INFORMATION PROVIDED =
Content starts

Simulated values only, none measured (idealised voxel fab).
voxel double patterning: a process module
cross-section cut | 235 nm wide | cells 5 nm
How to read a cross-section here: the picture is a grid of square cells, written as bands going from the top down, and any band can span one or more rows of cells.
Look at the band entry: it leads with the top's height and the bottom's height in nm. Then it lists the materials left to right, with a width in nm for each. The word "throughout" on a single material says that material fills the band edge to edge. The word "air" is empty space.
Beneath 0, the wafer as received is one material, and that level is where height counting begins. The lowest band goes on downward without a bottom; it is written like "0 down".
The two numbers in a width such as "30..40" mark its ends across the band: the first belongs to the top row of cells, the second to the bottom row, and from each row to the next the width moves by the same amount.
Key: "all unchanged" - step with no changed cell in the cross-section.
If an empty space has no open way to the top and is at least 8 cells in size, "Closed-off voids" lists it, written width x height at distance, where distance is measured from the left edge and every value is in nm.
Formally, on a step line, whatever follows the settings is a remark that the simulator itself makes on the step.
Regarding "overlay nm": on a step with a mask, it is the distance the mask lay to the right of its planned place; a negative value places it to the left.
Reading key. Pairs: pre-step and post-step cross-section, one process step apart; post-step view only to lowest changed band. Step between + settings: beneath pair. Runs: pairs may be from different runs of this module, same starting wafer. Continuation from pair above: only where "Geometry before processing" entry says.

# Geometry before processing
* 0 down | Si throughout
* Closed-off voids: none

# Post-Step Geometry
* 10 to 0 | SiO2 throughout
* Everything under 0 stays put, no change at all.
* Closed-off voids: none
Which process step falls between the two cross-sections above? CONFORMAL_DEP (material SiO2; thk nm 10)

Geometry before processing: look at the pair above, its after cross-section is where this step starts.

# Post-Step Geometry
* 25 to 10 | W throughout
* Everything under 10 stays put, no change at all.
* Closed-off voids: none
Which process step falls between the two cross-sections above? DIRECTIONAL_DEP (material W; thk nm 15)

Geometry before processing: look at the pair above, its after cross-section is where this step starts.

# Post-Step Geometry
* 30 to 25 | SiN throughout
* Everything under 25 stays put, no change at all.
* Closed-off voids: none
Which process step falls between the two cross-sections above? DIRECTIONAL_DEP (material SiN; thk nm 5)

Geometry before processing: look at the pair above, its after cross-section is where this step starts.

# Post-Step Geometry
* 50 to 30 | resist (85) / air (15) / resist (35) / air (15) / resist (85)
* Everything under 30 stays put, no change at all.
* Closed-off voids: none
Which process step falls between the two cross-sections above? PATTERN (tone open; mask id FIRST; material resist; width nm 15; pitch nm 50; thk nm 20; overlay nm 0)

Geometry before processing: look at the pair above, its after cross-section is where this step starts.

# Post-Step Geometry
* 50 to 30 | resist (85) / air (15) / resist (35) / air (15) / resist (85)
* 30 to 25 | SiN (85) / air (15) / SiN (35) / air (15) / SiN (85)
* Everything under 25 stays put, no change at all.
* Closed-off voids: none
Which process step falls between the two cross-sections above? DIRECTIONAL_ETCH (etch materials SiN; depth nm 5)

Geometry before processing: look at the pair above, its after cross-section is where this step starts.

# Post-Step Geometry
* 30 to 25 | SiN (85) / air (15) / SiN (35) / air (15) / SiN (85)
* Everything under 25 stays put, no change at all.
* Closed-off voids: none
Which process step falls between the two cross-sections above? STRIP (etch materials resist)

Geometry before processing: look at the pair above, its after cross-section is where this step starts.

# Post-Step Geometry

Content ends

EXERCISE = Transcribe each line of the data above, unaltered, from the one where "Beneath 0, the" appears to the one where "SiO2; thk nm 10)" appears, inclusive of both.

WRITTEN SOLUTION =
Beneath 0, the wafer as received is one material, and that level is where height counting begins. The lowest band goes on downward without a bottom; it is written like "0 down".
The two numbers in a width such as "30..40" mark its ends across the band: the first belongs to the top row of cells, the second to the bottom row, and from each row to the next the width moves by the same amount.
Key: "all unchanged" - step with no changed cell in the cross-section.
If an empty space has no open way to the top and is at least 8 cells in size, "Closed-off voids" lists it, written width x height at distance, where distance is measured from the left edge and every value is in nm.
Formally, on a step line, whatever follows the settings is a remark that the simulator itself makes on the step.
Regarding "overlay nm": on a step with a mask, it is the distance the mask lay to the right of its planned place; a negative value places it to the left.
Reading key. Pairs: pre-step and post-step cross-section, one process step apart; post-step view only to lowest changed band. Step between + settings: beneath pair. Runs: pairs may be from different runs of this module, same starting wafer. Continuation from pair above: only where "Geometry before processing" entry says.

# Geometry before processing
* 0 down | Si throughout
* Closed-off voids: none

# Post-Step Geometry
* 10 to 0 | SiO2 throughout
* Everything under 0 stays put, no change at all.
* Closed-off voids: none
Which process step falls between the two cross-sections above? CONFORMAL_DEP (material SiO2; thk nm 10)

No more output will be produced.